Material supplied:
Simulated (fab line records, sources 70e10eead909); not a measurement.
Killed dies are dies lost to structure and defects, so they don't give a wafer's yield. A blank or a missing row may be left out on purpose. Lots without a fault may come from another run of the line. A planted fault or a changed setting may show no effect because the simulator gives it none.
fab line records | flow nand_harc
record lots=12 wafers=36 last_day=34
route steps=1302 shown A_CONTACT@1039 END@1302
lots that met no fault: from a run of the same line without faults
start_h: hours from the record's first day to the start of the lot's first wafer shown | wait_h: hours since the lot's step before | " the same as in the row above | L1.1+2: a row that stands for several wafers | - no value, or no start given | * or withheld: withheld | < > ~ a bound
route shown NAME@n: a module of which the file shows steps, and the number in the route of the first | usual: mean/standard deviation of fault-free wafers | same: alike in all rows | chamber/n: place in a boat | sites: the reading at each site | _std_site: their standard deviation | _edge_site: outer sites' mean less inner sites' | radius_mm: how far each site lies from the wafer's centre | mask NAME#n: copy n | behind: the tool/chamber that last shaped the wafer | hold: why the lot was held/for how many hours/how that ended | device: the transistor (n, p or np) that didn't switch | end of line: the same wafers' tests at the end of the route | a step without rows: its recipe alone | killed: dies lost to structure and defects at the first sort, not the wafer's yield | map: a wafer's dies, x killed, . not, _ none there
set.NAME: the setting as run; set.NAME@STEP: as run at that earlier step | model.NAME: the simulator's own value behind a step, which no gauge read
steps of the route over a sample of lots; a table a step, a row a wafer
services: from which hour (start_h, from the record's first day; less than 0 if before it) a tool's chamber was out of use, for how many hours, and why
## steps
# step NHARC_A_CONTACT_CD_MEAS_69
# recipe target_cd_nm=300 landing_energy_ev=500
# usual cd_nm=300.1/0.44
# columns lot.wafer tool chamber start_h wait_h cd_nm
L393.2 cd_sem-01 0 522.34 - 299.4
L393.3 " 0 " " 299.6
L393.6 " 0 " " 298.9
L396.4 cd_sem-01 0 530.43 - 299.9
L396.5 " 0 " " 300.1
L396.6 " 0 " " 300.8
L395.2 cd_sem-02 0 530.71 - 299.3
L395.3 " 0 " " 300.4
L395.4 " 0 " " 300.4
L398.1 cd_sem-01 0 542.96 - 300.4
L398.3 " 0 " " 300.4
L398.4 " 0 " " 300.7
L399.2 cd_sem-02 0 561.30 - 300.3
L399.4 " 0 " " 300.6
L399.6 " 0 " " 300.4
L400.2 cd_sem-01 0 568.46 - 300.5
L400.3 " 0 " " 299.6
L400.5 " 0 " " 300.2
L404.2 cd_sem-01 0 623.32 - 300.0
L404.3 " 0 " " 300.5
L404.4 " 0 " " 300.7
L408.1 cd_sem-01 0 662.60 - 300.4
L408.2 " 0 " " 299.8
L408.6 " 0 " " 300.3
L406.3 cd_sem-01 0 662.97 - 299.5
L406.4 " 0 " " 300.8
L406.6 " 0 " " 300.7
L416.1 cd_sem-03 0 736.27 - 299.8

Work item: Only the lines above from the one with "start_h: hours from" through the one with "# usual cd_nm=300.1/0.44" should be duplicated, character for character.

Response box:
start_h: hours from the record's first day to the start of the lot's first wafer shown | wait_h: hours since the lot's step before | " the same as in the row above | L1.1+2: a row that stands for several wafers | - no value, or no start given | * or withheld: withheld | < > ~ a bound
route shown NAME@n: a module of which the file shows steps, and the number in the route of the first | usual: mean/standard deviation of fault-free wafers | same: alike in all rows | chamber/n: place in a boat | sites: the reading at each site | _std_site: their standard deviation | _edge_site: outer sites' mean less inner sites' | radius_mm: how far each site lies from the wafer's centre | mask NAME#n: copy n | behind: the tool/chamber that last shaped the wafer | hold: why the lot was held/for how many hours/how that ended | device: the transistor (n, p or np) that didn't switch | end of line: the same wafers' tests at the end of the route | a step without rows: its recipe alone | killed: dies lost to structure and defects at the first sort, not the wafer's yield | map: a wafer's dies, x killed, . not, _ none there
set.NAME: the setting as run; set.NAME@STEP: as run at that earlier step | model.NAME: the simulator's own value behind a step, which no gauge read
steps of the route over a sample of lots; a table a step, a row a wafer
services: from which hour (start_h, from the record's first day; less than 0 if before it) a tool's chamber was out of use, for how many hours, and why
## steps
# step NHARC_A_CONTACT_CD_MEAS_69
# recipe target_cd_nm=300 landing_energy_ev=500
# usual cd_nm=300.1/0.44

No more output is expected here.